**Data extracts:**
== Segment start ==

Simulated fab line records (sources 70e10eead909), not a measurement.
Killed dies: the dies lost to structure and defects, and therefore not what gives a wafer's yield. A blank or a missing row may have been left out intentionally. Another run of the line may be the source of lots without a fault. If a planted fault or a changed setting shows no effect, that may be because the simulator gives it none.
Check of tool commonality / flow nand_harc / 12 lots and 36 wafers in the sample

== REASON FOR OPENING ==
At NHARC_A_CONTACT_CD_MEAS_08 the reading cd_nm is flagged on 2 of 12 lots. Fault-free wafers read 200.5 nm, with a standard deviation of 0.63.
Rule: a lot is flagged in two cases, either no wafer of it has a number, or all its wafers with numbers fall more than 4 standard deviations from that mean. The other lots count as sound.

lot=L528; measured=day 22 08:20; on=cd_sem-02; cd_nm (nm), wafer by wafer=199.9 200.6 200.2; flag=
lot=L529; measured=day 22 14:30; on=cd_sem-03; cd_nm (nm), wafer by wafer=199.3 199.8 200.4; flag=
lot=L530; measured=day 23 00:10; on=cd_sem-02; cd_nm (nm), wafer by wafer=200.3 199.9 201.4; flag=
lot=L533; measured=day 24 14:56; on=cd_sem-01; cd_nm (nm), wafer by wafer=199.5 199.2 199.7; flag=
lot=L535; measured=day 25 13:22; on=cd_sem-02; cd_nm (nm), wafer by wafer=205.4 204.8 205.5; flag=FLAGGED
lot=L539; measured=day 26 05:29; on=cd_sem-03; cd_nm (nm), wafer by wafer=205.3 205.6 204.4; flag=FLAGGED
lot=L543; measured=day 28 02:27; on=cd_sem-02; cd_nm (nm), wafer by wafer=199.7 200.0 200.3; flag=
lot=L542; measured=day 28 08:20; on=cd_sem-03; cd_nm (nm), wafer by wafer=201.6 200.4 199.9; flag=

== Segment end ==

**Action item:** Taking the entries above, print exactly the lines starting at the line with "lot=L528; measured=day 22" and ending at the line with "lot=L533; measured=day 24", both included.

**Problem solution:**
lot=L528; measured=day 22 08:20; on=cd_sem-02; cd_nm (nm), wafer by wafer=199.9 200.6 200.2; flag=
lot=L529; measured=day 22 14:30; on=cd_sem-03; cd_nm (nm), wafer by wafer=199.3 199.8 200.4; flag=
lot=L530; measured=day 23 00:10; on=cd_sem-02; cd_nm (nm), wafer by wafer=200.3 199.9 201.4; flag=
lot=L533; measured=day 24 14:56; on=cd_sem-01; cd_nm (nm), wafer by wafer=199.5 199.2 199.7; flag=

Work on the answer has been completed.